========================================

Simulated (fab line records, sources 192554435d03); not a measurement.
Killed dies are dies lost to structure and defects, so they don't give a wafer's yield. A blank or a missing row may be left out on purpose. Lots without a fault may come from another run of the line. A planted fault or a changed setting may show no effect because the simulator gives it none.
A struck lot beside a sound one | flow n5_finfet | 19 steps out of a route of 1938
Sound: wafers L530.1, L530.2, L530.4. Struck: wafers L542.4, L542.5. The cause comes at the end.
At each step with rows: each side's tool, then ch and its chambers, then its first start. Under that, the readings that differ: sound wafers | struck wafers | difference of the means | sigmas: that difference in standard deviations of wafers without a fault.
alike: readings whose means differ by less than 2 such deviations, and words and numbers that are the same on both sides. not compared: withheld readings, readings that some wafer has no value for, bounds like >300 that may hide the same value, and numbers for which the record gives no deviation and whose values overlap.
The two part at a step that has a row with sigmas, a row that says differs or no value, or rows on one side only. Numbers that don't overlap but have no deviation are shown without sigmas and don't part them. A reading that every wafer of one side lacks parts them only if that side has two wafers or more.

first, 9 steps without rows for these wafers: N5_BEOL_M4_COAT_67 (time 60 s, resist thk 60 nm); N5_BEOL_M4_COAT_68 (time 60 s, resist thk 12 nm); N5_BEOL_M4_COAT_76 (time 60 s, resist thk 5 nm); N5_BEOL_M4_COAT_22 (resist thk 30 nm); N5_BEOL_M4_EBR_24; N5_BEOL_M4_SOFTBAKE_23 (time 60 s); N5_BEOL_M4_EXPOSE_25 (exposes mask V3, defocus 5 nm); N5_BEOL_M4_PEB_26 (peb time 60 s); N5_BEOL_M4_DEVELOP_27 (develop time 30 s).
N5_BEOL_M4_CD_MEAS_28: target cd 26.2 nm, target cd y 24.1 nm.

========================================

- Work task:
Please give an exact copy of the entries above, from the line with "Killed dies are" down to the line with "Sound: wafers L530.1, L530.2, L530.4.", inclusive, and nothing else.

- Reply:
Killed dies are dies lost to structure and defects, so they don't give a wafer's yield. A blank or a missing row may be left out on purpose. Lots without a fault may come from another run of the line. A planted fault or a changed setting may show no effect because the simulator gives it none.
A struck lot beside a sound one | flow n5_finfet | 19 steps out of a route of 1938
Sound: wafers L530.1, L530.2, L530.4. Struck: wafers L542.4, L542.5. The cause comes at the end.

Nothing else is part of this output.